Each line from the start of the listing below through the line containing "sound on film_metro-01, day 3 04:21;" should be reproduced exactly, with no others.

Recorded data -
================

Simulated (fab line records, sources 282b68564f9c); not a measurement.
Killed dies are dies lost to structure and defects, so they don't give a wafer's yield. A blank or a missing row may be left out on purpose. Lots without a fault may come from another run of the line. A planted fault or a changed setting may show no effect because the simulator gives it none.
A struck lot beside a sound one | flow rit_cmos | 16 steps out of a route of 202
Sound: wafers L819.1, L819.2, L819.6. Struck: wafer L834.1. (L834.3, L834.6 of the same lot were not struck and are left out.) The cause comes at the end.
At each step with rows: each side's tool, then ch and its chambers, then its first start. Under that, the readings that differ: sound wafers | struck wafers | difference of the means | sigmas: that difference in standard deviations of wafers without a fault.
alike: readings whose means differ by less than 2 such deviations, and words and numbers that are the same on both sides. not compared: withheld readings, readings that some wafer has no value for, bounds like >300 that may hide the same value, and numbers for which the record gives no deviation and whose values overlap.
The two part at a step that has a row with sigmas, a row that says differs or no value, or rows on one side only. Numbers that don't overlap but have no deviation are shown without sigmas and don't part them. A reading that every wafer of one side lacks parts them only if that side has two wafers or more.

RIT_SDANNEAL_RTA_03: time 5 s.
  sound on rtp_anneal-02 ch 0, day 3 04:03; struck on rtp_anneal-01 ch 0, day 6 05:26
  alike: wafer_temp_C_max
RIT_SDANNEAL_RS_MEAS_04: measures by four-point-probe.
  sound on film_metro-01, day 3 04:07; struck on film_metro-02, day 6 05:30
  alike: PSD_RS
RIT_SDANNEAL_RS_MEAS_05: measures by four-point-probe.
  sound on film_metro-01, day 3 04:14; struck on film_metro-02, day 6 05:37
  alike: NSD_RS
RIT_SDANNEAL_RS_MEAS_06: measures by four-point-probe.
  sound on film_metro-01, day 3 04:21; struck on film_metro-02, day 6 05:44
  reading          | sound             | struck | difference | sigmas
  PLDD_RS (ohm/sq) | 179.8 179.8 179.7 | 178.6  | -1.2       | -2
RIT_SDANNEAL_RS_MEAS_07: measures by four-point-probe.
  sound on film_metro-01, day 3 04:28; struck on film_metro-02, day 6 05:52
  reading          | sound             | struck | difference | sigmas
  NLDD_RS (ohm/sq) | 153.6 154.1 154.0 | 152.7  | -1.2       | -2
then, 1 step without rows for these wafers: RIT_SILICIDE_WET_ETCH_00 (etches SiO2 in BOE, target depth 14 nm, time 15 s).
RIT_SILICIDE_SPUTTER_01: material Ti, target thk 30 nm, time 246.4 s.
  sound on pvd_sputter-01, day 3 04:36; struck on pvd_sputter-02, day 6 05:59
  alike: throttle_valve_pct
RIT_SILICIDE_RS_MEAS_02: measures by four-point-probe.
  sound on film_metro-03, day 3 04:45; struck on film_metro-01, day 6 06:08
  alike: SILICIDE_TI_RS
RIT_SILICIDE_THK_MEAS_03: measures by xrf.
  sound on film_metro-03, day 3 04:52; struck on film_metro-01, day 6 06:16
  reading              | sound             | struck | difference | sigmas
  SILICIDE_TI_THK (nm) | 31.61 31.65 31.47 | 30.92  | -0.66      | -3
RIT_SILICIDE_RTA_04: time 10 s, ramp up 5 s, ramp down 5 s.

================

Response box -
Simulated (fab line records, sources 282b68564f9c); not a measurement.
Killed dies are dies lost to structure and defects, so they don't give a wafer's yield. A blank or a missing row may be left out on purpose. Lots without a fault may come from another run of the line. A planted fault or a changed setting may show no effect because the simulator gives it none.
A struck lot beside a sound one | flow rit_cmos | 16 steps out of a route of 202
Sound: wafers L819.1, L819.2, L819.6. Struck: wafer L834.1. (L834.3, L834.6 of the same lot were not struck and are left out.) The cause comes at the end.
At each step with rows: each side's tool, then ch and its chambers, then its first start. Under that, the readings that differ: sound wafers | struck wafers | difference of the means | sigmas: that difference in standard deviations of wafers without a fault.
alike: readings whose means differ by less than 2 such deviations, and words and numbers that are the same on both sides. not compared: withheld readings, readings that some wafer has no value for, bounds like >300 that may hide the same value, and numbers for which the record gives no deviation and whose values overlap.
The two part at a step that has a row with sigmas, a row that says differs or no value, or rows on one side only. Numbers that don't overlap but have no deviation are shown without sigmas and don't part them. A reading that every wafer of one side lacks parts them only if that side has two wafers or more.

RIT_SDANNEAL_RTA_03: time 5 s.
  sound on rtp_anneal-02 ch 0, day 3 04:03; struck on rtp_anneal-01 ch 0, day 6 05:26
  alike: wafer_temp_C_max
RIT_SDANNEAL_RS_MEAS_04: measures by four-point-probe.
  sound on film_metro-01, day 3 04:07; struck on film_metro-02, day 6 05:30
  alike: PSD_RS
RIT_SDANNEAL_RS_MEAS_05: measures by four-point-probe.
  sound on film_metro-01, day 3 04:14; struck on film_metro-02, day 6 05:37
  alike: NSD_RS
RIT_SDANNEAL_RS_MEAS_06: measures by four-point-probe.
  sound on film_metro-01, day 3 04:21; struck on film_metro-02, day 6 05:44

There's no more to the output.